*Requirement*:
The answer must consist of the listing, reproduced exactly.

┌──

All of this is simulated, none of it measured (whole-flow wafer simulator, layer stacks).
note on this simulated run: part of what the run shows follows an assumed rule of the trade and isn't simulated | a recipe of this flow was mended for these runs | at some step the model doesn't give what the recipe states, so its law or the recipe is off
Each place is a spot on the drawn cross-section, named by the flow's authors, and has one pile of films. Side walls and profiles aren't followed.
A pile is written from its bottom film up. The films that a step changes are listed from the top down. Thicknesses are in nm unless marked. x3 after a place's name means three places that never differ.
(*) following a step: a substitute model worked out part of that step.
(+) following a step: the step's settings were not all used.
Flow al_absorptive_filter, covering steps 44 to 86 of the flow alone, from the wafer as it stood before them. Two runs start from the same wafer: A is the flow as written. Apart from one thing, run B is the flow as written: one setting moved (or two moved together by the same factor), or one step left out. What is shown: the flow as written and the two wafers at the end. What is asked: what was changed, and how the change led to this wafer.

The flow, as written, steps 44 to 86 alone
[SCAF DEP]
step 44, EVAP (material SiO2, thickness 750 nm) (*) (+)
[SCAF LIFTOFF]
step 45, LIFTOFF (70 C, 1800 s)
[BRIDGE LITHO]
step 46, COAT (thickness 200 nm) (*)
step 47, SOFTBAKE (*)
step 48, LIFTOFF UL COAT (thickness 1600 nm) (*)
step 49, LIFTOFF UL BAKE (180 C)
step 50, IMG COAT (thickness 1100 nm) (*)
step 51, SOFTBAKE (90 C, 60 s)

└──

*Exercise answer*:
All of this is simulated, none of it measured (whole-flow wafer simulator, layer stacks).
note on this simulated run: part of what the run shows follows an assumed rule of the trade and isn't simulated | a recipe of this flow was mended for these runs | at some step the model doesn't give what the recipe states, so its law or the recipe is off
Each place is a spot on the drawn cross-section, named by the flow's authors, and has one pile of films. Side walls and profiles aren't followed.
A pile is written from its bottom film up. The films that a step changes are listed from the top down. Thicknesses are in nm unless marked. x3 after a place's name means three places that never differ.
(*) following a step: a substitute model worked out part of that step.
(+) following a step: the step's settings were not all used.
Flow al_absorptive_filter, covering steps 44 to 86 of the flow alone, from the wafer as it stood before them. Two runs start from the same wafer: A is the flow as written. Apart from one thing, run B is the flow as written: one setting moved (or two moved together by the same factor), or one step left out. What is shown: the flow as written and the two wafers at the end. What is asked: what was changed, and how the change led to this wafer.

The flow, as written, steps 44 to 86 alone
[SCAF DEP]
step 44, EVAP (material SiO2, thickness 750 nm) (*) (+)
[SCAF LIFTOFF]
step 45, LIFTOFF (70 C, 1800 s)
[BRIDGE LITHO]
step 46, COAT (thickness 200 nm) (*)
step 47, SOFTBAKE (*)
step 48, LIFTOFF UL COAT (thickness 1600 nm) (*)
step 49, LIFTOFF UL BAKE (180 C)
step 50, IMG COAT (thickness 1100 nm) (*)
step 51, SOFTBAKE (90 C, 60 s)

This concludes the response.